ACTIVITY:
Output exactly the first line of the listing and each line after it, through the line that contains "Order at every"; add nothing else.

BEGIN

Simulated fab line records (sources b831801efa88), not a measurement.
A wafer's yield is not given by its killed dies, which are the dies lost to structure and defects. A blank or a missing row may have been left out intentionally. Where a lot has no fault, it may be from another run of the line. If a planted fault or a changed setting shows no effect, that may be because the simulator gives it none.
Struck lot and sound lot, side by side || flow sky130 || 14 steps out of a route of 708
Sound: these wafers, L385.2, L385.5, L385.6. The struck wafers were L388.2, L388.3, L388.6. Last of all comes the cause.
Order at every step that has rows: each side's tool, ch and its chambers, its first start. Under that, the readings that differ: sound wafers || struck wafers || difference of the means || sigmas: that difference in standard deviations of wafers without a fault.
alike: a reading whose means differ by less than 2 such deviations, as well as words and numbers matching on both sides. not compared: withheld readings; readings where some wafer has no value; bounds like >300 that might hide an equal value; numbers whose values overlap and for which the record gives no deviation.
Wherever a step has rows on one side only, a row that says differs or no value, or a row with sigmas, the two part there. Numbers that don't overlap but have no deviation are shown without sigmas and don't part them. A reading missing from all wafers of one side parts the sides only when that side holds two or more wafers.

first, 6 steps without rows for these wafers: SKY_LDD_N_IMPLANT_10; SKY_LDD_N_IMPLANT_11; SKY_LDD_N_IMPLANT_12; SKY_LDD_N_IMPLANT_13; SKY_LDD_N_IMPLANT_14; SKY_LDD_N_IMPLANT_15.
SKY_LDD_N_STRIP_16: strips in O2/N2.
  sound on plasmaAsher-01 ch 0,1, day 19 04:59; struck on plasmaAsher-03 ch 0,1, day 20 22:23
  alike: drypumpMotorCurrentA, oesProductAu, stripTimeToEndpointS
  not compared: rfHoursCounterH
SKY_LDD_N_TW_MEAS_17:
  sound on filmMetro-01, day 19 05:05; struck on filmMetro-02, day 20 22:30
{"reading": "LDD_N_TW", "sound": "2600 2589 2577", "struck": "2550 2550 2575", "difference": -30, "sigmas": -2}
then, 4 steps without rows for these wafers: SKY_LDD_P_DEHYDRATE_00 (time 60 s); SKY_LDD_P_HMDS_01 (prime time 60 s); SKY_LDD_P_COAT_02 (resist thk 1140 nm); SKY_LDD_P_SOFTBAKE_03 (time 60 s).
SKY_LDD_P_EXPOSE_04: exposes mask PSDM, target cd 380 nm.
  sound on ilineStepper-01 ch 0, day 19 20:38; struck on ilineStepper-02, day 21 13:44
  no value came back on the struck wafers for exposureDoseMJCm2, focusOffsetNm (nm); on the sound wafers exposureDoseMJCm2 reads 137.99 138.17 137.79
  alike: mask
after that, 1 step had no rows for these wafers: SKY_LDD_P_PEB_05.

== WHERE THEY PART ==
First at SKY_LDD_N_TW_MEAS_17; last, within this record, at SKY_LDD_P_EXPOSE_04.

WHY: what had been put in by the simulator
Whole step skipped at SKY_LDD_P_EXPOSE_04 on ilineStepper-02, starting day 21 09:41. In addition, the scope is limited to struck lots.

END

SOLUTION:
Simulated fab line records (sources b831801efa88), not a measurement.
A wafer's yield is not given by its killed dies, which are the dies lost to structure and defects. A blank or a missing row may have been left out intentionally. Where a lot has no fault, it may be from another run of the line. If a planted fault or a changed setting shows no effect, that may be because the simulator gives it none.
Struck lot and sound lot, side by side || flow sky130 || 14 steps out of a route of 708
Sound: these wafers, L385.2, L385.5, L385.6. The struck wafers were L388.2, L388.3, L388.6. Last of all comes the cause.
Order at every step that has rows: each side's tool, ch and its chambers, its first start. Under that, the readings that differ: sound wafers || struck wafers || difference of the means || sigmas: that difference in standard deviations of wafers without a fault.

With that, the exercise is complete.